- **Data**

******

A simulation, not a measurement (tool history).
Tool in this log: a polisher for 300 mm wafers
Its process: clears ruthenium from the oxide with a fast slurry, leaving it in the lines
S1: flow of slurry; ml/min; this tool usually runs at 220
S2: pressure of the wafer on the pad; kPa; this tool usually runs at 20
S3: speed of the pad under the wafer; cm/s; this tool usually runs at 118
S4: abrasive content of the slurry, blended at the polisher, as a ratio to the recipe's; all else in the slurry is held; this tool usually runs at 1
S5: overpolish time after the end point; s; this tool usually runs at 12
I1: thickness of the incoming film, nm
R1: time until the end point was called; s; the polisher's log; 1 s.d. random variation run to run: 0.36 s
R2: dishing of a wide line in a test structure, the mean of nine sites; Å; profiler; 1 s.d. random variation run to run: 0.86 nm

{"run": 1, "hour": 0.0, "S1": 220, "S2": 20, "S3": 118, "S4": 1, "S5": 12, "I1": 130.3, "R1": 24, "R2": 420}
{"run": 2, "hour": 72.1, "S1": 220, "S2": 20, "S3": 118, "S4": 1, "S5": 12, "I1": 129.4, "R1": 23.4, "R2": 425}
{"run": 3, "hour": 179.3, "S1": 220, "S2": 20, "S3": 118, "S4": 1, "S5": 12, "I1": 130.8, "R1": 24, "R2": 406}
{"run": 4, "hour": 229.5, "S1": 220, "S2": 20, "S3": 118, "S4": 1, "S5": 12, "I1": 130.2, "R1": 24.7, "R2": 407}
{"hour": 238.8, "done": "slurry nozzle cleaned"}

******

- **Work item**
The required answer is the run of lines above, starting at the line with "S1: flow of" and ending at the line with "S4: abrasive content", reproduced exactly with both ends.

- **Problem solution**
S1: flow of slurry; ml/min; this tool usually runs at 220
S2: pressure of the wafer on the pad; kPa; this tool usually runs at 20
S3: speed of the pad under the wafer; cm/s; this tool usually runs at 118
S4: abrasive content of the slurry, blended at the polisher, as a ratio to the recipe's; all else in the slurry is held; this tool usually runs at 1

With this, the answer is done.